_REQUIREMENT_:
For each line of the material below, give that line again word for word.

_AVAILABLE DATA_:
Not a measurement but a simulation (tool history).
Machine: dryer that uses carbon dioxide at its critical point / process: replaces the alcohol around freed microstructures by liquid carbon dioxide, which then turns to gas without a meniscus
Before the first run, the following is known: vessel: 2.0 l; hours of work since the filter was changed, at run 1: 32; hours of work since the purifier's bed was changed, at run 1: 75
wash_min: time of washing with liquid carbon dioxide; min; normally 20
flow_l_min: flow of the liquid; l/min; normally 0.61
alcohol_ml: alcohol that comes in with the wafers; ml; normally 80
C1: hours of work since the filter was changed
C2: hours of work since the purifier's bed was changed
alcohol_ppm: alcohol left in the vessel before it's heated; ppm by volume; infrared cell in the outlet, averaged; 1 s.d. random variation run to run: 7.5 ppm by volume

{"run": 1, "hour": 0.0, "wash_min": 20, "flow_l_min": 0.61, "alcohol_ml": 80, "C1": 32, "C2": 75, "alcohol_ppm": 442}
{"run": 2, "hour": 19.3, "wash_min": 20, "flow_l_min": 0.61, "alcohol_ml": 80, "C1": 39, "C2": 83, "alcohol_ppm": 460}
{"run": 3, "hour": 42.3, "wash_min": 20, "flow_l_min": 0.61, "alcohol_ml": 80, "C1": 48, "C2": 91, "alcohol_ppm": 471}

_PROBLEM SOLUTION_:
Not a measurement but a simulation (tool history).
Machine: dryer that uses carbon dioxide at its critical point / process: replaces the alcohol around freed microstructures by liquid carbon dioxide, which then turns to gas without a meniscus
Before the first run, the following is known: vessel: 2.0 l; hours of work since the filter was changed, at run 1: 32; hours of work since the purifier's bed was changed, at run 1: 75
wash_min: time of washing with liquid carbon dioxide; min; normally 20
flow_l_min: flow of the liquid; l/min; normally 0.61
alcohol_ml: alcohol that comes in with the wafers; ml; normally 80
C1: hours of work since the filter was changed
C2: hours of work since the purifier's bed was changed
alcohol_ppm: alcohol left in the vessel before it's heated; ppm by volume; infrared cell in the outlet, averaged; 1 s.d. random variation run to run: 7.5 ppm by volume

{"run": 1, "hour": 0.0, "wash_min": 20, "flow_l_min": 0.61, "alcohol_ml": 80, "C1": 32, "C2": 75, "alcohol_ppm": 442}
{"run": 2, "hour": 19.3, "wash_min": 20, "flow_l_min": 0.61, "alcohol_ml": 80, "C1": 39, "C2": 83, "alcohol_ppm": 460}
{"run": 3, "hour": 42.3, "wash_min": 20, "flow_l_min": 0.61, "alcohol_ml": 80, "C1": 48, "C2": 91, "alcohol_ppm": 471}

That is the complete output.